SUPPLIED INFORMATION =>
Content starts
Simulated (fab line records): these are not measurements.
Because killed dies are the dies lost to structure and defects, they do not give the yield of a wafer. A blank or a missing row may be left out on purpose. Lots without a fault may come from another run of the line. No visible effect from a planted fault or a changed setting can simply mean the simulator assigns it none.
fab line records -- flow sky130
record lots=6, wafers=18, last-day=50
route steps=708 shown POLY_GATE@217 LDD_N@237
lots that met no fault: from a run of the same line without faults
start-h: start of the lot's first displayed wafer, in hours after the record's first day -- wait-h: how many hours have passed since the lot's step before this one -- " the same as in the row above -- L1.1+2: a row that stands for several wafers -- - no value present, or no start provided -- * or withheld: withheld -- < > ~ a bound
Content ends

TASK ITEM => Your answer must be an exact copy of every record.

EXPECTED ANSWER =>
Simulated (fab line records): these are not measurements.
Because killed dies are the dies lost to structure and defects, they do not give the yield of a wafer. A blank or a missing row may be left out on purpose. Lots without a fault may come from another run of the line. No visible effect from a planted fault or a changed setting can simply mean the simulator assigns it none.
fab line records -- flow sky130
record lots=6, wafers=18, last-day=50
route steps=708 shown POLY_GATE@217 LDD_N@237
lots that met no fault: from a run of the same line without faults
start-h: start of the lot's first displayed wafer, in hours after the record's first day -- wait-h: how many hours have passed since the lot's step before this one -- " the same as in the row above -- L1.1+2: a row that stands for several wafers -- - no value present, or no start provided -- * or withheld: withheld -- < > ~ a bound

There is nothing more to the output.